▸ LISTED ENTRIES
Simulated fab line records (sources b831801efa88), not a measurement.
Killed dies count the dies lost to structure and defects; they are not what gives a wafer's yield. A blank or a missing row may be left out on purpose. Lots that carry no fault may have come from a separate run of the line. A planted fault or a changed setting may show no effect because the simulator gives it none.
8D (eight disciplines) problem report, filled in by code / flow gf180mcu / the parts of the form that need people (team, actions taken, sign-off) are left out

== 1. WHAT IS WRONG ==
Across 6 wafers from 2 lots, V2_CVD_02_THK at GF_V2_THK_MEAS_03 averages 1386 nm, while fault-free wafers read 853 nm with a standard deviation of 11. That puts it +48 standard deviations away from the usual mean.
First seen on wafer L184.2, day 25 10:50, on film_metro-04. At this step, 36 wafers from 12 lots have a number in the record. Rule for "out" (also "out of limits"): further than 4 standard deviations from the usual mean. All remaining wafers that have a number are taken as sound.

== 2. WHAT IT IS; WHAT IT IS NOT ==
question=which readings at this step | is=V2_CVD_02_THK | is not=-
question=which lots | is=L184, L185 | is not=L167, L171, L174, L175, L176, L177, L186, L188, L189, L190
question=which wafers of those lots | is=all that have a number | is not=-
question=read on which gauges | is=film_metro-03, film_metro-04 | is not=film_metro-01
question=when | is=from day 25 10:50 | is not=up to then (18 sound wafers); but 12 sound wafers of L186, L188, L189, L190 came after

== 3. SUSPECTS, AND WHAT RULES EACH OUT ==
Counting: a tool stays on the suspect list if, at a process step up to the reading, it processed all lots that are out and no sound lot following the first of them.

▸ TASK ITEM
Retype every record above exactly as it appears.

▸ TASK OUTPUT
Simulated fab line records (sources b831801efa88), not a measurement.
Killed dies count the dies lost to structure and defects; they are not what gives a wafer's yield. A blank or a missing row may be left out on purpose. Lots that carry no fault may have come from a separate run of the line. A planted fault or a changed setting may show no effect because the simulator gives it none.
8D (eight disciplines) problem report, filled in by code / flow gf180mcu / the parts of the form that need people (team, actions taken, sign-off) are left out

== 1. WHAT IS WRONG ==
Across 6 wafers from 2 lots, V2_CVD_02_THK at GF_V2_THK_MEAS_03 averages 1386 nm, while fault-free wafers read 853 nm with a standard deviation of 11. That puts it +48 standard deviations away from the usual mean.
First seen on wafer L184.2, day 25 10:50, on film_metro-04. At this step, 36 wafers from 12 lots have a number in the record. Rule for "out" (also "out of limits"): further than 4 standard deviations from the usual mean. All remaining wafers that have a number are taken as sound.

== 2. WHAT IT IS; WHAT IT IS NOT ==
question=which readings at this step | is=V2_CVD_02_THK | is not=-
question=which lots | is=L184, L185 | is not=L167, L171, L174, L175, L176, L177, L186, L188, L189, L190
question=which wafers of those lots | is=all that have a number | is not=-
question=read on which gauges | is=film_metro-03, film_metro-04 | is not=film_metro-01
question=when | is=from day 25 10:50 | is not=up to then (18 sound wafers); but 12 sound wafers of L186, L188, L189, L190 came after

== 3. SUSPECTS, AND WHAT RULES EACH OUT ==
Counting: a tool stays on the suspect list if, at a process step up to the reading, it processed all lots that are out and no sound lot following the first of them.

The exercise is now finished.